Work request —
Start to finish, reproduce the records below with nothing missing.

[Given records Boundary: Start]

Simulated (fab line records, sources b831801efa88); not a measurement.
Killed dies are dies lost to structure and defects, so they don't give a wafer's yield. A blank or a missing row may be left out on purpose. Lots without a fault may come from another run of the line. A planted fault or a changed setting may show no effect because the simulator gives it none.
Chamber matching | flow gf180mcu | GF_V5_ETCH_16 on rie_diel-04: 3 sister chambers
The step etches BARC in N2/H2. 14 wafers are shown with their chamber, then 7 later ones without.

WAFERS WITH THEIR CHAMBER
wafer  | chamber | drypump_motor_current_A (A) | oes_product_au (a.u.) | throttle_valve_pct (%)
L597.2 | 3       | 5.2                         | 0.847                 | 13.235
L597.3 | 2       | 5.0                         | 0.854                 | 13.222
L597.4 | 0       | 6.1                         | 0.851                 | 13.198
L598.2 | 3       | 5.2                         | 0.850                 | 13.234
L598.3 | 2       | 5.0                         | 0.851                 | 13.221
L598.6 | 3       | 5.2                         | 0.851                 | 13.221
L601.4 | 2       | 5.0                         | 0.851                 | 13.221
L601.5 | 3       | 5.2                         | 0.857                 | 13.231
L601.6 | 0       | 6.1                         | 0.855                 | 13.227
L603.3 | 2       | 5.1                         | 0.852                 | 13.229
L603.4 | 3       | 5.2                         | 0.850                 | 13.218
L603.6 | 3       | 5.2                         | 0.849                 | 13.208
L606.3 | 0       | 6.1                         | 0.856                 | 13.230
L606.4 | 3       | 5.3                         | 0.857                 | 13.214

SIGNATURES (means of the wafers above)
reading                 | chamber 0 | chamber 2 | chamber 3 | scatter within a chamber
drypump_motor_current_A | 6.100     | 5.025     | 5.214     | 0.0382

[Given records Boundary: End]

Your solution —
Simulated (fab line records, sources b831801efa88); not a measurement.
Killed dies are dies lost to structure and defects, so they don't give a wafer's yield. A blank or a missing row may be left out on purpose. Lots without a fault may come from another run of the line. A planted fault or a changed setting may show no effect because the simulator gives it none.
Chamber matching | flow gf180mcu | GF_V5_ETCH_16 on rie_diel-04: 3 sister chambers
The step etches BARC in N2/H2. 14 wafers are shown with their chamber, then 7 later ones without.

WAFERS WITH THEIR CHAMBER
wafer  | chamber | drypump_motor_current_A (A) | oes_product_au (a.u.) | throttle_valve_pct (%)
L597.2 | 3       | 5.2                         | 0.847                 | 13.235
L597.3 | 2       | 5.0                         | 0.854                 | 13.222
L597.4 | 0       | 6.1                         | 0.851                 | 13.198
L598.2 | 3       | 5.2                         | 0.850                 | 13.234
L598.3 | 2       | 5.0                         | 0.851                 | 13.221
L598.6 | 3       | 5.2                         | 0.851                 | 13.221
L601.4 | 2       | 5.0                         | 0.851                 | 13.221
L601.5 | 3       | 5.2                         | 0.857                 | 13.231
L601.6 | 0       | 6.1                         | 0.855                 | 13.227
L603.3 | 2       | 5.1                         | 0.852                 | 13.229
L603.4 | 3       | 5.2                         | 0.850                 | 13.218
L603.6 | 3       | 5.2                         | 0.849                 | 13.208
L606.3 | 0       | 6.1                         | 0.856                 | 13.230
L606.4 | 3       | 5.3                         | 0.857                 | 13.214

SIGNATURES (means of the wafers above)
reading                 | chamber 0 | chamber 2 | chamber 3 | scatter within a chamber
drypump_motor_current_A | 6.100     | 5.025     | 5.214     | 0.0382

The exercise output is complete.